:: Material supplied ::
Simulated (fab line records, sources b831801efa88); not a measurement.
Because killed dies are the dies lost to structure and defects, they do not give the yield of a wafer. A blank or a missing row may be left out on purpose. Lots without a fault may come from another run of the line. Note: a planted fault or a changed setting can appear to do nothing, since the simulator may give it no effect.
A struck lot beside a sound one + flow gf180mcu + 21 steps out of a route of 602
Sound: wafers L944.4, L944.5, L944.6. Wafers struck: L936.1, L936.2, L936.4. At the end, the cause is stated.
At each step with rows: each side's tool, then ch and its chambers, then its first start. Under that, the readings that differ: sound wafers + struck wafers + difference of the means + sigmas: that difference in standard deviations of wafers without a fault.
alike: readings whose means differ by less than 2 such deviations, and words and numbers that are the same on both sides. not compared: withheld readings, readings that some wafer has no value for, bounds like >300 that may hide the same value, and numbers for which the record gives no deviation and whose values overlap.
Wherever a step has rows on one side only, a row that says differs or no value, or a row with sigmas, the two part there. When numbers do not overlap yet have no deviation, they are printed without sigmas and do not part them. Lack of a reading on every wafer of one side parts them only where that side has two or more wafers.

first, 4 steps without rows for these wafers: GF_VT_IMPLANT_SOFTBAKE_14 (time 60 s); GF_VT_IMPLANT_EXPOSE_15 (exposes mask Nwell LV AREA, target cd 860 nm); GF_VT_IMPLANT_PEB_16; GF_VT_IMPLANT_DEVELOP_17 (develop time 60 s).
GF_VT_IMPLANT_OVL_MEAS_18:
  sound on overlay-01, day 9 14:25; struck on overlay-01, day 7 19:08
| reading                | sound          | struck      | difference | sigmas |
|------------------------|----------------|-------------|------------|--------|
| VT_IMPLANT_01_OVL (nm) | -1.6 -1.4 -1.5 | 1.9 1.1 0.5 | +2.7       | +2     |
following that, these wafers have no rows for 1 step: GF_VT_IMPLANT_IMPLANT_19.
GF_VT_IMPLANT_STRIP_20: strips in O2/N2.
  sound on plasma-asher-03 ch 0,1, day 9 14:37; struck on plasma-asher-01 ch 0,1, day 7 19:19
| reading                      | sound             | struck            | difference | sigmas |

:: Work request ::
Your output should consist solely of the lines from the beginning of the entries through the line containing "alike: readings whose", reproduced exactly.

:: Task solution ::
Simulated (fab line records, sources b831801efa88); not a measurement.
Because killed dies are the dies lost to structure and defects, they do not give the yield of a wafer. A blank or a missing row may be left out on purpose. Lots without a fault may come from another run of the line. Note: a planted fault or a changed setting can appear to do nothing, since the simulator may give it no effect.
A struck lot beside a sound one + flow gf180mcu + 21 steps out of a route of 602
Sound: wafers L944.4, L944.5, L944.6. Wafers struck: L936.1, L936.2, L936.4. At the end, the cause is stated.
At each step with rows: each side's tool, then ch and its chambers, then its first start. Under that, the readings that differ: sound wafers + struck wafers + difference of the means + sigmas: that difference in standard deviations of wafers without a fault.
alike: readings whose means differ by less than 2 such deviations, and words and numbers that are the same on both sides. not compared: withheld readings, readings that some wafer has no value for, bounds like >300 that may hide the same value, and numbers for which the record gives no deviation and whose values overlap.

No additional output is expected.